WORK ORDER:
Set down, please, exactly the lines below that run from the line with "Usual settings: source" to the line with "Run 3A, hour", both lines included.

[[ INFORMATION SHOWN open ]]

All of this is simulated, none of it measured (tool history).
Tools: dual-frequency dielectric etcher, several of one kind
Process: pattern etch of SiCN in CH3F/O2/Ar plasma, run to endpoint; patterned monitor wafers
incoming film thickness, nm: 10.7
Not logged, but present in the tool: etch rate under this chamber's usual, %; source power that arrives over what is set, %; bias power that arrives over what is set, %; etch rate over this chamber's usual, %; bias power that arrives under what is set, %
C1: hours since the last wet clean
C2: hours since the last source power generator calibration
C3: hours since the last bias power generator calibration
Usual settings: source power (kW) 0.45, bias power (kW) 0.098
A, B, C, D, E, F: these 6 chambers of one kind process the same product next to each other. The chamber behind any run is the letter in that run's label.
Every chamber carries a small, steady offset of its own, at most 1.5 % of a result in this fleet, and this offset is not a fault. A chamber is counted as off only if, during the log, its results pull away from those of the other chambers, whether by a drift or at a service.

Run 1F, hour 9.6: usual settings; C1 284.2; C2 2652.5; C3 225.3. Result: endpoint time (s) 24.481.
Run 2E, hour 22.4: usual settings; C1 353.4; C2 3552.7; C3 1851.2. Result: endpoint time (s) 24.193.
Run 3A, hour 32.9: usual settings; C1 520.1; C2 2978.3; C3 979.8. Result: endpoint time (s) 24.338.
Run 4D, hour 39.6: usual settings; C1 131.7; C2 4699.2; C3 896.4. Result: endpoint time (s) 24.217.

[[ INFORMATION SHOWN closed ]]

RESPONSE BOX:
Usual settings: source power (kW) 0.45, bias power (kW) 0.098
A, B, C, D, E, F: these 6 chambers of one kind process the same product next to each other. The chamber behind any run is the letter in that run's label.
Every chamber carries a small, steady offset of its own, at most 1.5 % of a result in this fleet, and this offset is not a fault. A chamber is counted as off only if, during the log, its results pull away from those of the other chambers, whether by a drift or at a service.

Run 1F, hour 9.6: usual settings; C1 284.2; C2 2652.5; C3 225.3. Result: endpoint time (s) 24.481.
Run 2E, hour 22.4: usual settings; C1 353.4; C2 3552.7; C3 1851.2. Result: endpoint time (s) 24.193.
Run 3A, hour 32.9: usual settings; C1 520.1; C2 2978.3; C3 979.8. Result: endpoint time (s) 24.338.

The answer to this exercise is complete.